→ **ACTION ITEM**
Line by line, give the data again exactly as it appears.

→ **SUPPLIED INFORMATION**
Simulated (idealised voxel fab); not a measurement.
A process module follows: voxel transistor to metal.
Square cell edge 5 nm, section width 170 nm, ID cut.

→ **RESPONSE**
Simulated (idealised voxel fab); not a measurement.
A process module follows: voxel transistor to metal.
Square cell edge 5 nm, section width 170 nm, ID cut.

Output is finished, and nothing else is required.